DATASET CONTENT:
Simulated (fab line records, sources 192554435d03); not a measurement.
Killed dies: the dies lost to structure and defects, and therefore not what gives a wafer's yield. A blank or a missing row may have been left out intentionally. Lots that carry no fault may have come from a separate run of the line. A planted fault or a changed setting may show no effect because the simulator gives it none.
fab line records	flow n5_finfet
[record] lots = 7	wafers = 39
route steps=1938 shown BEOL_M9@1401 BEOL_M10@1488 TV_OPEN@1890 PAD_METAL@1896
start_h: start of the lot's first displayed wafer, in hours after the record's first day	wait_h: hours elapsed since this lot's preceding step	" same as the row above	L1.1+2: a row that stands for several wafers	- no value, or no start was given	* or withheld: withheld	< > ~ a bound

ASSIGNED TASK:
Write out the material above exactly and in full.

EXERCISE ANSWER:
Simulated (fab line records, sources 192554435d03); not a measurement.
Killed dies: the dies lost to structure and defects, and therefore not what gives a wafer's yield. A blank or a missing row may have been left out intentionally. Lots that carry no fault may have come from a separate run of the line. A planted fault or a changed setting may show no effect because the simulator gives it none.
fab line records	flow n5_finfet
[record] lots = 7	wafers = 39
route steps=1938 shown BEOL_M9@1401 BEOL_M10@1488 TV_OPEN@1890 PAD_METAL@1896
start_h: start of the lot's first displayed wafer, in hours after the record's first day	wait_h: hours elapsed since this lot's preceding step	" same as the row above	L1.1+2: a row that stands for several wafers	- no value, or no start was given	* or withheld: withheld	< > ~ a bound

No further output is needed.